Assigned task — Beginning with the opening line, set down each line of the material below exactly, stopping once the line with "note on this" is done.

===== Provided records =====

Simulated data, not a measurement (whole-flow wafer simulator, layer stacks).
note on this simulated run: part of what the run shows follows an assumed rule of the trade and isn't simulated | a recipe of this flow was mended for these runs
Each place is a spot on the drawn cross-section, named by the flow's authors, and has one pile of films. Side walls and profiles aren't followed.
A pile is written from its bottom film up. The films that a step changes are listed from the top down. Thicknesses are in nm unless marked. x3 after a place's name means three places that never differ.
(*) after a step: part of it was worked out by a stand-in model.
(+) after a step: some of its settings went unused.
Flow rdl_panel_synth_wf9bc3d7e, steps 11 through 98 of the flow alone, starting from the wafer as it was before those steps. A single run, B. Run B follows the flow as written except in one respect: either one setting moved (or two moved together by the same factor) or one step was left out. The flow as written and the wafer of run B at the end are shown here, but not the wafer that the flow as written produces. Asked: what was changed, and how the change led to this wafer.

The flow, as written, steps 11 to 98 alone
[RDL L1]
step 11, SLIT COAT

=====

Result —
Simulated data, not a measurement (whole-flow wafer simulator, layer stacks).
note on this simulated run: part of what the run shows follows an assumed rule of the trade and isn't simulated | a recipe of this flow was mended for these runs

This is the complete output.